# Given information
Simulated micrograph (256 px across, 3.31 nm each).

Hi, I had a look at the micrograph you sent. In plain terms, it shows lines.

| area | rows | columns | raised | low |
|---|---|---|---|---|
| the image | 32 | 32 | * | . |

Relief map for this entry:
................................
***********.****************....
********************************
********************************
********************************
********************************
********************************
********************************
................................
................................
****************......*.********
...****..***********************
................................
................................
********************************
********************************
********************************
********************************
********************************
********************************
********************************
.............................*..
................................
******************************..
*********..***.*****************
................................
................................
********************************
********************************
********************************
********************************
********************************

# Brief
Reproduce precisely, and with no line left out, each line from the top of the entries through the line that carries "Relief map for".

# Written reply
Simulated micrograph (256 px across, 3.31 nm each).

Hi, I had a look at the micrograph you sent. In plain terms, it shows lines.

| area | rows | columns | raised | low |
|---|---|---|---|---|
| the image | 32 | 32 | * | . |

Relief map for this entry:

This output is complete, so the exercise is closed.